▸ REQUIRED ACTION
The answer must be every record below, reproduced exactly.

□ □ □ □ □ □ □

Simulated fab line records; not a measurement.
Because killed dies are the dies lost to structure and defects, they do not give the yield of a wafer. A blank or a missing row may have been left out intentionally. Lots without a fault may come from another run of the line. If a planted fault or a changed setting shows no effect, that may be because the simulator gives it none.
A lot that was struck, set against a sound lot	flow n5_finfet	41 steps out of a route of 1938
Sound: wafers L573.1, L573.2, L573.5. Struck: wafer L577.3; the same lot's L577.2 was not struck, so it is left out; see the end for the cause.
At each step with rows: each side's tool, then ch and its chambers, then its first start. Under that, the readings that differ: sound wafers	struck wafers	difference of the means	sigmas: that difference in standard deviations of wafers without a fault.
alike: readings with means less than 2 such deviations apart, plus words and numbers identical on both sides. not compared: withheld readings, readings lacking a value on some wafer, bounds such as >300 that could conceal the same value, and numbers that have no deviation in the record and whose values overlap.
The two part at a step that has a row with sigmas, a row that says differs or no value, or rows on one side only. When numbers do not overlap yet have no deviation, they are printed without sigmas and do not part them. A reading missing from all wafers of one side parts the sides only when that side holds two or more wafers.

□ □ □ □ □ □ □

▸ TASK ANSWER
Simulated fab line records; not a measurement.
Because killed dies are the dies lost to structure and defects, they do not give the yield of a wafer. A blank or a missing row may have been left out intentionally. Lots without a fault may come from another run of the line. If a planted fault or a changed setting shows no effect, that may be because the simulator gives it none.
A lot that was struck, set against a sound lot	flow n5_finfet	41 steps out of a route of 1938
Sound: wafers L573.1, L573.2, L573.5. Struck: wafer L577.3; the same lot's L577.2 was not struck, so it is left out; see the end for the cause.
At each step with rows: each side's tool, then ch and its chambers, then its first start. Under that, the readings that differ: sound wafers	struck wafers	difference of the means	sigmas: that difference in standard deviations of wafers without a fault.
alike: readings with means less than 2 such deviations apart, plus words and numbers identical on both sides. not compared: withheld readings, readings lacking a value on some wafer, bounds such as >300 that could conceal the same value, and numbers that have no deviation in the record and whose values overlap.
The two part at a step that has a row with sigmas, a row that says differs or no value, or rows on one side only. When numbers do not overlap yet have no deviation, they are printed without sigmas and do not part them. A reading missing from all wafers of one side parts the sides only when that side holds two or more wafers.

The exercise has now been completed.